## REQUIRED ACTION
The required output is the lines below from the line containing "step 63, THK MEAS" to the line containing "step 73, STRIP (chemistry NMP, 60 C, 600 s)", inclusive, retyped exactly. No other lines belong in it.

## EXCERPTED RECORDS
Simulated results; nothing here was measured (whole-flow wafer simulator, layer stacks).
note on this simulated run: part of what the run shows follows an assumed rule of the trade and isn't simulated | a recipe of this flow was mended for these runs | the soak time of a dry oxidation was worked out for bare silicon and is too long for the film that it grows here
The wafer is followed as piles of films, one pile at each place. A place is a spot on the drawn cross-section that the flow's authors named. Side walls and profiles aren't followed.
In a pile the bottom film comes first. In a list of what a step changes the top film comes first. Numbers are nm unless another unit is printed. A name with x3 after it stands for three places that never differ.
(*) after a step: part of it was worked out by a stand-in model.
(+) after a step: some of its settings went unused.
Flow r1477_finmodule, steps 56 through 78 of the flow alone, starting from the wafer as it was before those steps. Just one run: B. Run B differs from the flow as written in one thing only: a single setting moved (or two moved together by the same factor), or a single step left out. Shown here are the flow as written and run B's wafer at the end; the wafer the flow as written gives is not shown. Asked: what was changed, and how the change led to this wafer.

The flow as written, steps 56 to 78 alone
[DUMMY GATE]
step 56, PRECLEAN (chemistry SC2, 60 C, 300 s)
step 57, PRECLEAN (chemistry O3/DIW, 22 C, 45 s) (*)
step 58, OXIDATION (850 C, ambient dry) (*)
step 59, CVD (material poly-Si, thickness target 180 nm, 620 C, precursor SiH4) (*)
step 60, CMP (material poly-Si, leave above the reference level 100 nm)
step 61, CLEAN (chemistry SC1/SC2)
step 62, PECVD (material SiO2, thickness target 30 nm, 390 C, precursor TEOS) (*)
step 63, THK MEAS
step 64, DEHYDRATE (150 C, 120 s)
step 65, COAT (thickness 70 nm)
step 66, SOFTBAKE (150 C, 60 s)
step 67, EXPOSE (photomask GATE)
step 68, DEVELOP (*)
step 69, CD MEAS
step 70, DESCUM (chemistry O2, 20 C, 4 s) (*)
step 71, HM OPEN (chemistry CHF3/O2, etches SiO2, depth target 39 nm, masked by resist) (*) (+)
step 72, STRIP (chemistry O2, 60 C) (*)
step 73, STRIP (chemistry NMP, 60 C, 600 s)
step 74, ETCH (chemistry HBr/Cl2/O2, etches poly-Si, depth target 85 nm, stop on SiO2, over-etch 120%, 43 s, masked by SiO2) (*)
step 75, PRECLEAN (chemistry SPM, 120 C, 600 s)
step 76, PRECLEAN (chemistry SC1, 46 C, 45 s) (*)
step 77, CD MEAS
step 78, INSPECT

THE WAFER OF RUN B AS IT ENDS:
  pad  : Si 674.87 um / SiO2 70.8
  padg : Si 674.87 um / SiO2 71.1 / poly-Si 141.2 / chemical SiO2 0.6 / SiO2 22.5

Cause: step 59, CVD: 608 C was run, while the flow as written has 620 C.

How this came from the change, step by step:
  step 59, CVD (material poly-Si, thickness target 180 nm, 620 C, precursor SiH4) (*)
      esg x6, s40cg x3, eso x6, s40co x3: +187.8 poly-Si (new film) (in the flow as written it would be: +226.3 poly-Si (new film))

## TASK RESPONSE
step 63, THK MEAS
step 64, DEHYDRATE (150 C, 120 s)
step 65, COAT (thickness 70 nm)
step 66, SOFTBAKE (150 C, 60 s)
step 67, EXPOSE (photomask GATE)
step 68, DEVELOP (*)
step 69, CD MEAS
step 70, DESCUM (chemistry O2, 20 C, 4 s) (*)
step 71, HM OPEN (chemistry CHF3/O2, etches SiO2, depth target 39 nm, masked by resist) (*) (+)
step 72, STRIP (chemistry O2, 60 C) (*)
step 73, STRIP (chemistry NMP, 60 C, 600 s)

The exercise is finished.